[Raw data]
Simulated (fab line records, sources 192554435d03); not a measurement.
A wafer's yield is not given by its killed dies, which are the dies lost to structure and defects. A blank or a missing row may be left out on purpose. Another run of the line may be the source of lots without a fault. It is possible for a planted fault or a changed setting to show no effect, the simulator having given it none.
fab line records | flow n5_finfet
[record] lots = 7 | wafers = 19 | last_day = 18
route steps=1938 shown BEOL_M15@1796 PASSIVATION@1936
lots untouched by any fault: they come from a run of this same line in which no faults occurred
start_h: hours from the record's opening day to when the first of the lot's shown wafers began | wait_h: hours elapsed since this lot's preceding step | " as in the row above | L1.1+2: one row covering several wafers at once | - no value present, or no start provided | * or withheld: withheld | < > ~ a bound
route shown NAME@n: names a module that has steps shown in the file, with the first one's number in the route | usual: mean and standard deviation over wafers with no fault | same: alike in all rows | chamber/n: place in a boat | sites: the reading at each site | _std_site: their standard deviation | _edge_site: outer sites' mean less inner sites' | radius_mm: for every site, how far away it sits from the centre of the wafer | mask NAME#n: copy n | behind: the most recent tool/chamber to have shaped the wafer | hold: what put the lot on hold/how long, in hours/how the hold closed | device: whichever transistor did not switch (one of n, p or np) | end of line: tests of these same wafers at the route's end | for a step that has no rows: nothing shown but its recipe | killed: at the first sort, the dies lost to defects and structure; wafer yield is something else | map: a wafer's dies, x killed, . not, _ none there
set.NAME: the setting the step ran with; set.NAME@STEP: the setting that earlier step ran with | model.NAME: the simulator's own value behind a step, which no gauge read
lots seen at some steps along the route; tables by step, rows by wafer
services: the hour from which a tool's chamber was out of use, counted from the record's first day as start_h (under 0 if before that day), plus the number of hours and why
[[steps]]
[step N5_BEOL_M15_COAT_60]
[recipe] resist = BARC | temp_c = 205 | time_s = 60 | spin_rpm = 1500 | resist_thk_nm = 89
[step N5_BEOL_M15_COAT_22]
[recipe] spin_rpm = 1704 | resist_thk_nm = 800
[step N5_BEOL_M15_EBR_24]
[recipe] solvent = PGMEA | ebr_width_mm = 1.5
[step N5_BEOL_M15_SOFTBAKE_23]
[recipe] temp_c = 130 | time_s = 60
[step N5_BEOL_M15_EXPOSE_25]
[/Raw data]

■ **Activity**: Include the first line of the listing, the line with "start_h: hours from", and every line between them, each repeated exactly, and output only those.

■ **Solution**:
Simulated (fab line records, sources 192554435d03); not a measurement.
A wafer's yield is not given by its killed dies, which are the dies lost to structure and defects. A blank or a missing row may be left out on purpose. Another run of the line may be the source of lots without a fault. It is possible for a planted fault or a changed setting to show no effect, the simulator having given it none.
fab line records | flow n5_finfet
[record] lots = 7 | wafers = 19 | last_day = 18
route steps=1938 shown BEOL_M15@1796 PASSIVATION@1936
lots untouched by any fault: they come from a run of this same line in which no faults occurred
start_h: hours from the record's opening day to when the first of the lot's shown wafers began | wait_h: hours elapsed since this lot's preceding step | " as in the row above | L1.1+2: one row covering several wafers at once | - no value present, or no start provided | * or withheld: withheld | < > ~ a bound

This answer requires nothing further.